▸ Listed records:
▼

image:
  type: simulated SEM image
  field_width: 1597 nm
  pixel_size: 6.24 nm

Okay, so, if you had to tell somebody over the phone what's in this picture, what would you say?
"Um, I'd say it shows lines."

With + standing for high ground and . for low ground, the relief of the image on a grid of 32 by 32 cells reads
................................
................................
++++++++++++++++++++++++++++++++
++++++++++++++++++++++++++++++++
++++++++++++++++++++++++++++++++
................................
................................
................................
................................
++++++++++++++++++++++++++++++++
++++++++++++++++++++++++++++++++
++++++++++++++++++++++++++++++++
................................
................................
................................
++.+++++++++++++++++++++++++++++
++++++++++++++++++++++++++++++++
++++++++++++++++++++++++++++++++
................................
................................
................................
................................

▲

▸ Work task:
Repeat each record exactly. Omit nothing.

▸ Answer area:
image:
  type: simulated SEM image
  field_width: 1597 nm
  pixel_size: 6.24 nm

Okay, so, if you had to tell somebody over the phone what's in this picture, what would you say?
"Um, I'd say it shows lines."

With + standing for high ground and . for low ground, the relief of the image on a grid of 32 by 32 cells reads
................................
................................
++++++++++++++++++++++++++++++++
++++++++++++++++++++++++++++++++
++++++++++++++++++++++++++++++++
................................
................................
................................
................................
++++++++++++++++++++++++++++++++
++++++++++++++++++++++++++++++++
++++++++++++++++++++++++++++++++
................................
................................
................................
++.+++++++++++++++++++++++++++++
++++++++++++++++++++++++++++++++
++++++++++++++++++++++++++++++++
................................
................................
................................
................................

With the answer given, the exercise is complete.